#### Source data

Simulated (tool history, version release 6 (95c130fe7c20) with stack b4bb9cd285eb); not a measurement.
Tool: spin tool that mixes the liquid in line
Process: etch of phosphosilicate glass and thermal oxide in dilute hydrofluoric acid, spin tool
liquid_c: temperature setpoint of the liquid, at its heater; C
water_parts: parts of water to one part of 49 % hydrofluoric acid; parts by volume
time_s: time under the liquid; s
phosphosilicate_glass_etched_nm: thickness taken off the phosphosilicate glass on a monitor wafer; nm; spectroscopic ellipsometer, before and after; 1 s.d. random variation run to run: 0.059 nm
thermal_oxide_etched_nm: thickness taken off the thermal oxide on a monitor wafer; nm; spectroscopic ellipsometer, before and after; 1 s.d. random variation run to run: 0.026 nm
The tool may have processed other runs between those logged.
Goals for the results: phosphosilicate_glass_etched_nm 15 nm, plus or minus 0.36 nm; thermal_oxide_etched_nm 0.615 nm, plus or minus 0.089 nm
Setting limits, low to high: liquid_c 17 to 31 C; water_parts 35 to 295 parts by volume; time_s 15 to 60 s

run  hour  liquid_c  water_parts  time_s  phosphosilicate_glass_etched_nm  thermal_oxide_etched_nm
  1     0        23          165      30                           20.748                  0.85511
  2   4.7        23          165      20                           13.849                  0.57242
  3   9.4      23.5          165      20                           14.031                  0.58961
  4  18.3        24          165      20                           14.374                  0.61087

########

## Brief:
Restate all the material exactly, word for word.

## Written solution:
Simulated (tool history, version release 6 (95c130fe7c20) with stack b4bb9cd285eb); not a measurement.
Tool: spin tool that mixes the liquid in line
Process: etch of phosphosilicate glass and thermal oxide in dilute hydrofluoric acid, spin tool
liquid_c: temperature setpoint of the liquid, at its heater; C
water_parts: parts of water to one part of 49 % hydrofluoric acid; parts by volume
time_s: time under the liquid; s
phosphosilicate_glass_etched_nm: thickness taken off the phosphosilicate glass on a monitor wafer; nm; spectroscopic ellipsometer, before and after; 1 s.d. random variation run to run: 0.059 nm
thermal_oxide_etched_nm: thickness taken off the thermal oxide on a monitor wafer; nm; spectroscopic ellipsometer, before and after; 1 s.d. random variation run to run: 0.026 nm
The tool may have processed other runs between those logged.
Goals for the results: phosphosilicate_glass_etched_nm 15 nm, plus or minus 0.36 nm; thermal_oxide_etched_nm 0.615 nm, plus or minus 0.089 nm
Setting limits, low to high: liquid_c 17 to 31 C; water_parts 35 to 295 parts by volume; time_s 15 to 60 s

run  hour  liquid_c  water_parts  time_s  phosphosilicate_glass_etched_nm  thermal_oxide_etched_nm
  1     0        23          165      30                           20.748                  0.85511
  2   4.7        23          165      20                           13.849                  0.57242
  3   9.4      23.5          165      20                           14.031                  0.58961
  4  18.3        24          165      20                           14.374                  0.61087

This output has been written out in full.